Print the records again, character for character.

Dataset records: Begin

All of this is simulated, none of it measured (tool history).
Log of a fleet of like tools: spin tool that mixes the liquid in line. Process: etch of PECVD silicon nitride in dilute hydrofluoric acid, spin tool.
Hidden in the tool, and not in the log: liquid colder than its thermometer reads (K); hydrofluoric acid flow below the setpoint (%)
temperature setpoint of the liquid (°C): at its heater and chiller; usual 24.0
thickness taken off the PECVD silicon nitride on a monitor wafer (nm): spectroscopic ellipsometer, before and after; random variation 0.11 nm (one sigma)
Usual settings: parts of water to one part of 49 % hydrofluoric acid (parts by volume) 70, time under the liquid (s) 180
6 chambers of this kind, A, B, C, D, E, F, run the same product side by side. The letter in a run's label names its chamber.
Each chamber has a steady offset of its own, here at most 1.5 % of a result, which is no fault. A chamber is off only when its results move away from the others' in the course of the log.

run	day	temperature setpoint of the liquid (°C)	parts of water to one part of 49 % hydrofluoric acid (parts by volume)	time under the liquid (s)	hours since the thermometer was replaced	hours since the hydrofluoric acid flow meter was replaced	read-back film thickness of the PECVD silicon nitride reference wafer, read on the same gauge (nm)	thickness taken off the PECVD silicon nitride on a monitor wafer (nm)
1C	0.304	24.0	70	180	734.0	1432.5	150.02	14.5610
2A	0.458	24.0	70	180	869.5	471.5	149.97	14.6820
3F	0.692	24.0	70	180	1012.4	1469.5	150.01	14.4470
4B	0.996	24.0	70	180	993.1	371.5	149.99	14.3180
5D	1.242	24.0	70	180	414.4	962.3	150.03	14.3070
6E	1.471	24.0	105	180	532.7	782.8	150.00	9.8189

Dataset records: End

(Task answer):
All of this is simulated, none of it measured (tool history).
Log of a fleet of like tools: spin tool that mixes the liquid in line. Process: etch of PECVD silicon nitride in dilute hydrofluoric acid, spin tool.
Hidden in the tool, and not in the log: liquid colder than its thermometer reads (K); hydrofluoric acid flow below the setpoint (%)
temperature setpoint of the liquid (°C): at its heater and chiller; usual 24.0
thickness taken off the PECVD silicon nitride on a monitor wafer (nm): spectroscopic ellipsometer, before and after; random variation 0.11 nm (one sigma)
Usual settings: parts of water to one part of 49 % hydrofluoric acid (parts by volume) 70, time under the liquid (s) 180
6 chambers of this kind, A, B, C, D, E, F, run the same product side by side. The letter in a run's label names its chamber.
Each chamber has a steady offset of its own, here at most 1.5 % of a result, which is no fault. A chamber is off only when its results move away from the others' in the course of the log.

run	day	temperature setpoint of the liquid (°C)	parts of water to one part of 49 % hydrofluoric acid (parts by volume)	time under the liquid (s)	hours since the thermometer was replaced	hours since the hydrofluoric acid flow meter was replaced	read-back film thickness of the PECVD silicon nitride reference wafer, read on the same gauge (nm)	thickness taken off the PECVD silicon nitride on a monitor wafer (nm)
1C	0.304	24.0	70	180	734.0	1432.5	150.02	14.5610
2A	0.458	24.0	70	180	869.5	471.5	149.97	14.6820
3F	0.692	24.0	70	180	1012.4	1469.5	150.01	14.4470
4B	0.996	24.0	70	180	993.1	371.5	149.99	14.3180
5D	1.242	24.0	70	180	414.4	962.3	150.03	14.3070
6E	1.471	24.0	105	180	532.7	782.8	150.00	9.8189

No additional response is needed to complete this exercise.